» **ACTIVITY**:
Transcribe the entire listing below exactly.

» **SOURCE DATA**:
|---|
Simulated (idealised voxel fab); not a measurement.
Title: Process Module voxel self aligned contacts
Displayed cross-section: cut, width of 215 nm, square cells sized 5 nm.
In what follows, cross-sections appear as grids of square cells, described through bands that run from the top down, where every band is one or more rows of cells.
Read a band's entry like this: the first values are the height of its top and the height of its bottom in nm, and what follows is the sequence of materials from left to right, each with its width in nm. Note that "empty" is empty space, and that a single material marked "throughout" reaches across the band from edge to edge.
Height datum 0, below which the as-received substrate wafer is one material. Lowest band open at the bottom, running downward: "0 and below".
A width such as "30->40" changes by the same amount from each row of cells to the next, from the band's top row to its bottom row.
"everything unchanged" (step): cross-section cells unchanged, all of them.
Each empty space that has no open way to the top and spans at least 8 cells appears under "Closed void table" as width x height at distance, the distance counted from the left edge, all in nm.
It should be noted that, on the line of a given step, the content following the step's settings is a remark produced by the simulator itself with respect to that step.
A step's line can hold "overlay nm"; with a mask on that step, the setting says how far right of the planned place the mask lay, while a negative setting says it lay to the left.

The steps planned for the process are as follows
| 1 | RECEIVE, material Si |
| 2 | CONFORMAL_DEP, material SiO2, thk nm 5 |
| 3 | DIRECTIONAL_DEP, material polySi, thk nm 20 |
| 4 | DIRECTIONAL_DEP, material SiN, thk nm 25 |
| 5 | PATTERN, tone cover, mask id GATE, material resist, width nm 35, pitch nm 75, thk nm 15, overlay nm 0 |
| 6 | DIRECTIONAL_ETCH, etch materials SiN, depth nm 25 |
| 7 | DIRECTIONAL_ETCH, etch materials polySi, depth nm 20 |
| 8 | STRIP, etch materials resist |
|---|

» **WRITTEN SOLUTION**:
Simulated (idealised voxel fab); not a measurement.
Title: Process Module voxel self aligned contacts
Displayed cross-section: cut, width of 215 nm, square cells sized 5 nm.
In what follows, cross-sections appear as grids of square cells, described through bands that run from the top down, where every band is one or more rows of cells.
Read a band's entry like this: the first values are the height of its top and the height of its bottom in nm, and what follows is the sequence of materials from left to right, each with its width in nm. Note that "empty" is empty space, and that a single material marked "throughout" reaches across the band from edge to edge.
Height datum 0, below which the as-received substrate wafer is one material. Lowest band open at the bottom, running downward: "0 and below".
A width such as "30->40" changes by the same amount from each row of cells to the next, from the band's top row to its bottom row.
"everything unchanged" (step): cross-section cells unchanged, all of them.
Each empty space that has no open way to the top and spans at least 8 cells appears under "Closed void table" as width x height at distance, the distance counted from the left edge, all in nm.
It should be noted that, on the line of a given step, the content following the step's settings is a remark produced by the simulator itself with respect to that step.
A step's line can hold "overlay nm"; with a mask on that step, the setting says how far right of the planned place the mask lay, while a negative setting says it lay to the left.

The steps planned for the process are as follows
| 1 | RECEIVE, material Si |
| 2 | CONFORMAL_DEP, material SiO2, thk nm 5 |
| 3 | DIRECTIONAL_DEP, material polySi, thk nm 20 |
| 4 | DIRECTIONAL_DEP, material SiN, thk nm 25 |
| 5 | PATTERN, tone cover, mask id GATE, material resist, width nm 35, pitch nm 75, thk nm 15, overlay nm 0 |
| 6 | DIRECTIONAL_ETCH, etch materials SiN, depth nm 25 |
| 7 | DIRECTIONAL_ETCH, etch materials polySi, depth nm 20 |
| 8 | STRIP, etch materials resist |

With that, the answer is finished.